[Start of Attachment]

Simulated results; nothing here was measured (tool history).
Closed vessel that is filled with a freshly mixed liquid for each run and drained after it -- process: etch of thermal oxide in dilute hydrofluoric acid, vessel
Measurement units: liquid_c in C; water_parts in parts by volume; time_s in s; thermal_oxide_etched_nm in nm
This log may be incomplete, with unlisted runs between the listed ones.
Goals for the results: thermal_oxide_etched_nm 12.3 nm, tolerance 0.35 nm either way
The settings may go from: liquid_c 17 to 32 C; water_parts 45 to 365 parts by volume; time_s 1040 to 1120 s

[End of Attachment]

* [Activity]: Each record above is to be given again without any change to its wording.

* [Written answer]:
Simulated results; nothing here was measured (tool history).
Closed vessel that is filled with a freshly mixed liquid for each run and drained after it -- process: etch of thermal oxide in dilute hydrofluoric acid, vessel
Measurement units: liquid_c in C; water_parts in parts by volume; time_s in s; thermal_oxide_etched_nm in nm
This log may be incomplete, with unlisted runs between the listed ones.
Goals for the results: thermal_oxide_etched_nm 12.3 nm, tolerance 0.35 nm either way
The settings may go from: liquid_c 17 to 32 C; water_parts 45 to 365 parts by volume; time_s 1040 to 1120 s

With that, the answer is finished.